**Required action**
To complete the exercise, write out all the data exactly.

**Entries provided**
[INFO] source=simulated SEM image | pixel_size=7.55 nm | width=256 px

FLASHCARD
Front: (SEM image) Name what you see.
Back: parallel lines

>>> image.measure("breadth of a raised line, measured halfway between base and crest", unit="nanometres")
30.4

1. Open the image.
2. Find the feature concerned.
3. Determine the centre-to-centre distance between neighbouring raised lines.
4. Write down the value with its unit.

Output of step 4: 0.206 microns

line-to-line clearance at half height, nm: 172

**Answer space**
[INFO] source=simulated SEM image | pixel_size=7.55 nm | width=256 px

FLASHCARD
Front: (SEM image) Name what you see.
Back: parallel lines

>>> image.measure("breadth of a raised line, measured halfway between base and crest", unit="nanometres")
30.4

1. Open the image.
2. Find the feature concerned.
3. Determine the centre-to-centre distance between neighbouring raised lines.
4. Write down the value with its unit.

Output of step 4: 0.206 microns

line-to-line clearance at half height, nm: 172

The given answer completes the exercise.